⟨

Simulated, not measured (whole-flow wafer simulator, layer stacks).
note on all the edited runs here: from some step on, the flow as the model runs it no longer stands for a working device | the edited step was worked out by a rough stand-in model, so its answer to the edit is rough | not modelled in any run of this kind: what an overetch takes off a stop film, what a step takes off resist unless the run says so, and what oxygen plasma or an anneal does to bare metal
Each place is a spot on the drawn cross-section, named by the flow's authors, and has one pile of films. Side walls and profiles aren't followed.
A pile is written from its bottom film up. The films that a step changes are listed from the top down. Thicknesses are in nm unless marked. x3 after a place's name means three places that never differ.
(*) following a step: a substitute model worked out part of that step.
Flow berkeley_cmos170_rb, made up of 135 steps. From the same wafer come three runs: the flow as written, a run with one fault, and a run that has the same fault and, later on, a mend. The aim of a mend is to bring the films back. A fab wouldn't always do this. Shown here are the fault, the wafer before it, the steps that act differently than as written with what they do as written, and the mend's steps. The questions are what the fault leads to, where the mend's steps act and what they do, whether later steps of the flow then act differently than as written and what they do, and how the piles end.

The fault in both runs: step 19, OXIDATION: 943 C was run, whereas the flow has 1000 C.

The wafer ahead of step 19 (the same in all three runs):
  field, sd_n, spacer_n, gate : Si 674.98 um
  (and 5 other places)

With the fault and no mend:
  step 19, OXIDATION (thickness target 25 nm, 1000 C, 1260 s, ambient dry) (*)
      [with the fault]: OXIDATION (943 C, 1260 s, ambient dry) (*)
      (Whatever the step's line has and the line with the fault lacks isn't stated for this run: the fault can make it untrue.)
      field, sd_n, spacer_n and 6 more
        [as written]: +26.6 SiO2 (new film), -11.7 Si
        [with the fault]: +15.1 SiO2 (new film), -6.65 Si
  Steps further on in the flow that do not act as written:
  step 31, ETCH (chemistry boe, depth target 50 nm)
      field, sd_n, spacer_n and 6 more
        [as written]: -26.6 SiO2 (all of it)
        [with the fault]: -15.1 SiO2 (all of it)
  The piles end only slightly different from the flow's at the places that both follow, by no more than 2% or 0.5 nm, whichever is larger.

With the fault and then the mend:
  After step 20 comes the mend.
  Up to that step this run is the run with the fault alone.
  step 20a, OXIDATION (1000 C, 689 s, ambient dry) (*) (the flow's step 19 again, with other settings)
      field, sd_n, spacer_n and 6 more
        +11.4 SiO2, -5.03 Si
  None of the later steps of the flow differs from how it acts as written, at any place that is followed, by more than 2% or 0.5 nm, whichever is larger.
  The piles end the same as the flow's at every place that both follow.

⟩

■ Work instruction
For this task, write out exactly the lines of the entries above, starting at the line with "(Whatever the step's" and ending at the line with "None of the", both included, and no others.

■ Exercise output
      (Whatever the step's line has and the line with the fault lacks isn't stated for this run: the fault can make it untrue.)
      field, sd_n, spacer_n and 6 more
        [as written]: +26.6 SiO2 (new film), -11.7 Si
        [with the fault]: +15.1 SiO2 (new film), -6.65 Si
  Steps further on in the flow that do not act as written:
  step 31, ETCH (chemistry boe, depth target 50 nm)
      field, sd_n, spacer_n and 6 more
        [as written]: -26.6 SiO2 (all of it)
        [with the fault]: -15.1 SiO2 (all of it)
  The piles end only slightly different from the flow's at the places that both follow, by no more than 2% or 0.5 nm, whichever is larger.

With the fault and then the mend:
  After step 20 comes the mend.
  Up to that step this run is the run with the fault alone.
  step 20a, OXIDATION (1000 C, 689 s, ambient dry) (*) (the flow's step 19 again, with other settings)
      field, sd_n, spacer_n and 6 more
        +11.4 SiO2, -5.03 Si
  None of the later steps of the flow differs from how it acts as written, at any place that is followed, by more than 2% or 0.5 nm, whichever is larger.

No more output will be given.